## Task item
Working from the listing below, set down every line exactly.

____________________
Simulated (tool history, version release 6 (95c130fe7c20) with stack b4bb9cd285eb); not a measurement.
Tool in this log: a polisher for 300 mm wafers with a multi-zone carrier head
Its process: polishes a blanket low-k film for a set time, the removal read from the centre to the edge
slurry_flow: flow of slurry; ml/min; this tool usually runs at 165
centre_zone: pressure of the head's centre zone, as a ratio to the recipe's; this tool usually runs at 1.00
____________________

## Written answer
Simulated (tool history, version release 6 (95c130fe7c20) with stack b4bb9cd285eb); not a measurement.
Tool in this log: a polisher for 300 mm wafers with a multi-zone carrier head
Its process: polishes a blanket low-k film for a set time, the removal read from the centre to the edge
slurry_flow: flow of slurry; ml/min; this tool usually runs at 165
centre_zone: pressure of the head's centre zone, as a ratio to the recipe's; this tool usually runs at 1.00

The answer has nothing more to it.